DATA SUPPLIED:
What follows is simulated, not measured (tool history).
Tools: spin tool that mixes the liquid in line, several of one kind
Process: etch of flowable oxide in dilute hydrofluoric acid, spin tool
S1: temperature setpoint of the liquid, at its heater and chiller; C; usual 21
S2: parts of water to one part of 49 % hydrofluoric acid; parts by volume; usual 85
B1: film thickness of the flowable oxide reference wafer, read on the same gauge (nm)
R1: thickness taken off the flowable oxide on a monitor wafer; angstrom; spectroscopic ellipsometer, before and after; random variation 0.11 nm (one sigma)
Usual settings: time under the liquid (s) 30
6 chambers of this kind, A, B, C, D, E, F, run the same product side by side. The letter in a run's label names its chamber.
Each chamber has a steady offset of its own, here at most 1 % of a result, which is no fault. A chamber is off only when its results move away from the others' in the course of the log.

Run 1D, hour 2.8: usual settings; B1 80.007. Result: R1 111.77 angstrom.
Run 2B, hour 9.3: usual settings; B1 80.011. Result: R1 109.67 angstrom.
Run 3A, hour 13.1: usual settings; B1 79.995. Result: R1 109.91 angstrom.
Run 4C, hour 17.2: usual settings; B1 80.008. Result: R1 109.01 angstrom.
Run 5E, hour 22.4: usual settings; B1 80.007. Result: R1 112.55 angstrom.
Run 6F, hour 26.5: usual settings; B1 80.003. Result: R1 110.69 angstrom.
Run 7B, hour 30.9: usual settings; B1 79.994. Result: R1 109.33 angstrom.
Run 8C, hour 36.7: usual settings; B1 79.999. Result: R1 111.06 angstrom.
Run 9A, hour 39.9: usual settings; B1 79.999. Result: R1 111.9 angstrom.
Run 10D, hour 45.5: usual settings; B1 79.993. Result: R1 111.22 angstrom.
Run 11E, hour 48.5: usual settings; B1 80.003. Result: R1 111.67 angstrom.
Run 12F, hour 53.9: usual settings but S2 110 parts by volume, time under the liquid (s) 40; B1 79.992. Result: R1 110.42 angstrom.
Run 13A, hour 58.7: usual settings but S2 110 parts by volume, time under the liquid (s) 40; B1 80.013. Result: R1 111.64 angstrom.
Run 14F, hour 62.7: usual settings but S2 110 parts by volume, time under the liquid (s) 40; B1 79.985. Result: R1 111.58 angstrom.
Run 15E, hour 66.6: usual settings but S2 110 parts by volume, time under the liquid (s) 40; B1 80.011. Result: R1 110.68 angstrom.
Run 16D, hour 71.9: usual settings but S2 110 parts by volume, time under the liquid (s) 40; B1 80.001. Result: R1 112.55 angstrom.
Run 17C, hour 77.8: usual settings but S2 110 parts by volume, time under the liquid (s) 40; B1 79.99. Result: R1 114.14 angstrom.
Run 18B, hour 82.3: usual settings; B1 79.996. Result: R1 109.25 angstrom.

TASK ITEM: The lines from the beginning of the records through the line containing "S1: temperature setpoint" should be reproduced exactly. Include nothing else.

YOUR SOLUTION:
What follows is simulated, not measured (tool history).
Tools: spin tool that mixes the liquid in line, several of one kind
Process: etch of flowable oxide in dilute hydrofluoric acid, spin tool
S1: temperature setpoint of the liquid, at its heater and chiller; C; usual 21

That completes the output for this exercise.